DATA FOR REVIEW:
===============
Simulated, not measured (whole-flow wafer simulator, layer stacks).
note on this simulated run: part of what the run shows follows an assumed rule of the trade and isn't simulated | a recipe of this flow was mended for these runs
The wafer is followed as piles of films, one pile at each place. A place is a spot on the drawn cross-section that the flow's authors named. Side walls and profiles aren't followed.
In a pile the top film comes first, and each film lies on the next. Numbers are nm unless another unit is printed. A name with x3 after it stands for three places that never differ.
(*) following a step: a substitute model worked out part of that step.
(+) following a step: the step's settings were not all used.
===============

REQUIREMENT:
Reproduce the listing above verbatim, from first line to last.

TASK ANSWER:
Simulated, not measured (whole-flow wafer simulator, layer stacks).
note on this simulated run: part of what the run shows follows an assumed rule of the trade and isn't simulated | a recipe of this flow was mended for these runs
The wafer is followed as piles of films, one pile at each place. A place is a spot on the drawn cross-section that the flow's authors named. Side walls and profiles aren't followed.
In a pile the top film comes first, and each film lies on the next. Numbers are nm unless another unit is printed. A name with x3 after it stands for three places that never differ.
(*) following a step: a substitute model worked out part of that step.
(+) following a step: the step's settings were not all used.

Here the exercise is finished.